STUDY MATERIAL:

* * * * * * *

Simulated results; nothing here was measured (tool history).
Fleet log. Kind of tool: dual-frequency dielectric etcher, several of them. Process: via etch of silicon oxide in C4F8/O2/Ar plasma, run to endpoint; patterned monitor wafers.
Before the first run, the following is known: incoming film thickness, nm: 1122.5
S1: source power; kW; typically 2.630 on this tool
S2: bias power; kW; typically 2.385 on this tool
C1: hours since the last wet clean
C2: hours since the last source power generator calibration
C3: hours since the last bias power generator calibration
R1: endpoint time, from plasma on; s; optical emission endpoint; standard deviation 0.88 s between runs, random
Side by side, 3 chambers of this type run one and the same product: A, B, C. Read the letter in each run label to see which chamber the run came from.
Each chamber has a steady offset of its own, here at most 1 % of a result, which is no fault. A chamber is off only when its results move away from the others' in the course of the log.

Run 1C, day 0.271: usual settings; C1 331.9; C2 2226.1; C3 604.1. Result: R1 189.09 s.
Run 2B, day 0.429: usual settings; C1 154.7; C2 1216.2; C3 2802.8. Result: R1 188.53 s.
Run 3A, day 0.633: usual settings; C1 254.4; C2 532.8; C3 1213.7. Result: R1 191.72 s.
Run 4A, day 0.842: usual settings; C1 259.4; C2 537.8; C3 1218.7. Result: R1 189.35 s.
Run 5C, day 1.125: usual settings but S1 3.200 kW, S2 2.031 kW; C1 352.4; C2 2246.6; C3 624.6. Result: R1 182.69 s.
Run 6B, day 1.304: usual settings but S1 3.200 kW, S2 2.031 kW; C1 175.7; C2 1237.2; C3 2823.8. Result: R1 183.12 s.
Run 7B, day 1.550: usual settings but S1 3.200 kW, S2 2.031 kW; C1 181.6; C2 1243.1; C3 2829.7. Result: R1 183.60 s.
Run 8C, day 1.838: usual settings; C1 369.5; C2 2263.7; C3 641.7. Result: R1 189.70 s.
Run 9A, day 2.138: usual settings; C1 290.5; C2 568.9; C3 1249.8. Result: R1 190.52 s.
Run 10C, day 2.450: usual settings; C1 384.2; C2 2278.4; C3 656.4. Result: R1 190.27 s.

* * * * * * *

WORK TASK:
Send back an exact copy of only the lines from the line with "R1: endpoint time, from" up to and including the line with "Run 3A, day" in the data above.

TASK ANSWER:
R1: endpoint time, from plasma on; s; optical emission endpoint; standard deviation 0.88 s between runs, random
Side by side, 3 chambers of this type run one and the same product: A, B, C. Read the letter in each run label to see which chamber the run came from.
Each chamber has a steady offset of its own, here at most 1 % of a result, which is no fault. A chamber is off only when its results move away from the others' in the course of the log.

Run 1C, day 0.271: usual settings; C1 331.9; C2 2226.1; C3 604.1. Result: R1 189.09 s.
Run 2B, day 0.429: usual settings; C1 154.7; C2 1216.2; C3 2802.8. Result: R1 188.53 s.
Run 3A, day 0.633: usual settings; C1 254.4; C2 532.8; C3 1213.7. Result: R1 191.72 s.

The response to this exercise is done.